Start of Material provided

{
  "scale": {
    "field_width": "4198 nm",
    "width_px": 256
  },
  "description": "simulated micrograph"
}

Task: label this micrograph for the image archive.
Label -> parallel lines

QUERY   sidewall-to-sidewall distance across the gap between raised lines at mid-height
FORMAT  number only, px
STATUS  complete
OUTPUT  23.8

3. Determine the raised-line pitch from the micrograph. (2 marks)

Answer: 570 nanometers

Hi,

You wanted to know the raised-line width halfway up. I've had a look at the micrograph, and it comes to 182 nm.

End of Material provided

**Exercise:**
Everything from the first line of the records through the line containing "lines at mid-height" is to be set down exactly, while later lines are left out.

**Result:**
{
  "scale": {
    "field_width": "4198 nm",
    "width_px": 256
  },
  "description": "simulated micrograph"
}

Task: label this micrograph for the image archive.
Label -> parallel lines

QUERY   sidewall-to-sidewall distance across the gap between raised lines at mid-height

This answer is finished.